Records provided
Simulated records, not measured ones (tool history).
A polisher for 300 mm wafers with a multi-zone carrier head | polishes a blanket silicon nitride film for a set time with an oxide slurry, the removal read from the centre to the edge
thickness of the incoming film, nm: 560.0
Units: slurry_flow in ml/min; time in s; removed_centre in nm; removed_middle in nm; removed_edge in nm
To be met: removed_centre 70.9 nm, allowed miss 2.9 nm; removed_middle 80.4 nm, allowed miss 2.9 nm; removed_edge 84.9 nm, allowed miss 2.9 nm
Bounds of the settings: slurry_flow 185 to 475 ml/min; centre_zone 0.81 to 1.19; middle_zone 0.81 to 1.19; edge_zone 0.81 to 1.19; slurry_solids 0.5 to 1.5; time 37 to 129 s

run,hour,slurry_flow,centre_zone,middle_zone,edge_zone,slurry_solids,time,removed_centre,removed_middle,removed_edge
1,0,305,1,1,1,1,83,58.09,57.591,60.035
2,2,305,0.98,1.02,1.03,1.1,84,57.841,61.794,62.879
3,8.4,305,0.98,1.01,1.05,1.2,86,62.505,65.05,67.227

Work item
Begin with the line that has "To be met: removed_centre" in the listing above and end after the line that has "2,2,305,0.98,1.02,1.03,1.1,84,57.841,61.794,62.879"; output those lines exactly.

Solution
To be met: removed_centre 70.9 nm, allowed miss 2.9 nm; removed_middle 80.4 nm, allowed miss 2.9 nm; removed_edge 84.9 nm, allowed miss 2.9 nm
Bounds of the settings: slurry_flow 185 to 475 ml/min; centre_zone 0.81 to 1.19; middle_zone 0.81 to 1.19; edge_zone 0.81 to 1.19; slurry_solids 0.5 to 1.5; time 37 to 129 s

run,hour,slurry_flow,centre_zone,middle_zone,edge_zone,slurry_solids,time,removed_centre,removed_middle,removed_edge
1,0,305,1,1,1,1,83,58.09,57.591,60.035
2,2,305,0.98,1.02,1.03,1.1,84,57.841,61.794,62.879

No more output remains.